▶ [Activity] Look below for the line holding "The following process" and the line holding "Shown is cross-section". Transcribe exactly those lines and all lines between them, nothing more.

▬▬▬

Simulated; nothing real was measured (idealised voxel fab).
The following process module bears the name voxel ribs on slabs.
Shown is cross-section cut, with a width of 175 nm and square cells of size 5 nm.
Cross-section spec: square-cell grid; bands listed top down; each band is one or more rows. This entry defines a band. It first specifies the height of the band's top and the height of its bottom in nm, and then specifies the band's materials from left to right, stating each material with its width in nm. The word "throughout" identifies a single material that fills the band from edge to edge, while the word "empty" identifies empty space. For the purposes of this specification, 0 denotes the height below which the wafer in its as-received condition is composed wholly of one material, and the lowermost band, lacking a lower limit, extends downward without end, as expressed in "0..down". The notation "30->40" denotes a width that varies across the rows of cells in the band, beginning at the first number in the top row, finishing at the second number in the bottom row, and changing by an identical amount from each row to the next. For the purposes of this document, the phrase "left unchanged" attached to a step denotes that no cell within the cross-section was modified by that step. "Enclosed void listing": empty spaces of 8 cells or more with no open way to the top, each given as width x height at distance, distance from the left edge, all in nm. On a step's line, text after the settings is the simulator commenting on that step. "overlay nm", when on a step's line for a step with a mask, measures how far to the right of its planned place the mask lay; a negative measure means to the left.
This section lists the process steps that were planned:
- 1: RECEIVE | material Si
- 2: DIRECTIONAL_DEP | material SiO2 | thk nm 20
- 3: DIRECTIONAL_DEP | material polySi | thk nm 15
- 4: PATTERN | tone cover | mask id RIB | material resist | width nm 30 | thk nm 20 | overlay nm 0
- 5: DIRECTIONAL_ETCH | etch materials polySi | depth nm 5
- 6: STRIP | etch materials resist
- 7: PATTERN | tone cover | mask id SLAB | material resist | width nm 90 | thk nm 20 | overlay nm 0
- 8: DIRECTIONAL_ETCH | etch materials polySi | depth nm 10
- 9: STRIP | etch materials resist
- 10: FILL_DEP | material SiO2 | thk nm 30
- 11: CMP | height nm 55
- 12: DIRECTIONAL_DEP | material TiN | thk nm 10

▬▬▬

▶ [Your solution]
The following process module bears the name voxel ribs on slabs.
Shown is cross-section cut, with a width of 175 nm and square cells of size 5 nm.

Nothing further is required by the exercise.